=-=-=

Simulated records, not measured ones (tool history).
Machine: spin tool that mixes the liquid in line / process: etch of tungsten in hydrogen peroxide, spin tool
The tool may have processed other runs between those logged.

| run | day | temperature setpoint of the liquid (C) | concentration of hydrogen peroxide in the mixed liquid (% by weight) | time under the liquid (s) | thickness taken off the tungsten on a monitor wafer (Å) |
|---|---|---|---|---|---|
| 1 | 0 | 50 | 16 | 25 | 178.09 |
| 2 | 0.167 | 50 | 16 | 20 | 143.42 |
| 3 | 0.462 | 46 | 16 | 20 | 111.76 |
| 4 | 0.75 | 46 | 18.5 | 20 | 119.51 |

=-=-=

◆ Requirement
Repeat the material word for word, leaving out no line.

◆ Response box
Simulated records, not measured ones (tool history).
Machine: spin tool that mixes the liquid in line / process: etch of tungsten in hydrogen peroxide, spin tool
The tool may have processed other runs between those logged.

| run | day | temperature setpoint of the liquid (C) | concentration of hydrogen peroxide in the mixed liquid (% by weight) | time under the liquid (s) | thickness taken off the tungsten on a monitor wafer (Å) |
|---|---|---|---|---|---|
| 1 | 0 | 50 | 16 | 25 | 178.09 |
| 2 | 0.167 | 50 | 16 | 20 | 143.42 |
| 3 | 0.462 | 46 | 16 | 20 | 111.76 |
| 4 | 0.75 | 46 | 18.5 | 20 | 119.51 |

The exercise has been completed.